Work request:
Reproduce the listing below exactly, from its first line down to and including the line with "Displayed cross-section: cut, width".

________________________________________

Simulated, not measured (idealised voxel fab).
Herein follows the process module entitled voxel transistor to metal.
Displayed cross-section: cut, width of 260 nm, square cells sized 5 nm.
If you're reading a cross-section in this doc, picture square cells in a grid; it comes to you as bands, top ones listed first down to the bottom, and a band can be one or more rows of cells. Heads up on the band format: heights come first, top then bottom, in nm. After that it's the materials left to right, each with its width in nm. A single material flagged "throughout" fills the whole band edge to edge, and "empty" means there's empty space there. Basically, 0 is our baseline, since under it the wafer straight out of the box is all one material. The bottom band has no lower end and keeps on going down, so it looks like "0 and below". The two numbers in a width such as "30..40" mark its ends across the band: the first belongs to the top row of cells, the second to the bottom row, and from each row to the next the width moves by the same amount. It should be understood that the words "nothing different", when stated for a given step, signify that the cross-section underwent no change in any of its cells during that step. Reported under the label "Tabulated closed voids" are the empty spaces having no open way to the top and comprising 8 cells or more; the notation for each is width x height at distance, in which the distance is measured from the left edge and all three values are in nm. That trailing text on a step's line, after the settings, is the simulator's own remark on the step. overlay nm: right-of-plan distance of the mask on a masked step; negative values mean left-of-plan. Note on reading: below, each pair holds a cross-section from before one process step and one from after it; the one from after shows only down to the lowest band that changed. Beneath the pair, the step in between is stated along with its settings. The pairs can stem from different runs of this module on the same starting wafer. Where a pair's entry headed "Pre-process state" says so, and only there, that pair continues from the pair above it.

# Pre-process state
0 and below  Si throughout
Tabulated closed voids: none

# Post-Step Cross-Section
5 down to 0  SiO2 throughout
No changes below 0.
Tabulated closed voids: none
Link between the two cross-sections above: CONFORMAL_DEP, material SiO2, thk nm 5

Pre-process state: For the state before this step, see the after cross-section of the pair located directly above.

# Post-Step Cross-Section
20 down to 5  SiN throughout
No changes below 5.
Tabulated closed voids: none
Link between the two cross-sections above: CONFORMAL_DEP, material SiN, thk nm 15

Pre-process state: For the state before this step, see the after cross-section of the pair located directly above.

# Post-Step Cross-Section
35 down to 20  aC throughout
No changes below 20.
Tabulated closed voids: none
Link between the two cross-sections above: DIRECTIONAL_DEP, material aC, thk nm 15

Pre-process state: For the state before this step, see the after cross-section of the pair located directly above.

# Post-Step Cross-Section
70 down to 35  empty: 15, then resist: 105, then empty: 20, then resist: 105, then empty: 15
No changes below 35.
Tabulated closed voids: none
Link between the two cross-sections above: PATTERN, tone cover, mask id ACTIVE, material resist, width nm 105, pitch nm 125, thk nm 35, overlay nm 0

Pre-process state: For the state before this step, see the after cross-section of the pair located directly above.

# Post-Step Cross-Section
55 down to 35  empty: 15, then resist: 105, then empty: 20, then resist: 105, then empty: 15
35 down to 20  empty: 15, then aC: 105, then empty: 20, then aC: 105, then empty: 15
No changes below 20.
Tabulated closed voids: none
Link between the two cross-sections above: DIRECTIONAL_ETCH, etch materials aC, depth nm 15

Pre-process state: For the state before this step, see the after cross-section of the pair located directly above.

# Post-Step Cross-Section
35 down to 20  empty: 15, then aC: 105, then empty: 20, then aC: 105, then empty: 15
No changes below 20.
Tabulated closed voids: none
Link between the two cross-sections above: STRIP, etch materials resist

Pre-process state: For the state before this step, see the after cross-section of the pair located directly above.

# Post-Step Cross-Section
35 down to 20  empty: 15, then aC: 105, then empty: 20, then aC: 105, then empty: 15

________________________________________

Answer section:
Simulated, not measured (idealised voxel fab).
Herein follows the process module entitled voxel transistor to metal.
Displayed cross-section: cut, width of 260 nm, square cells sized 5 nm.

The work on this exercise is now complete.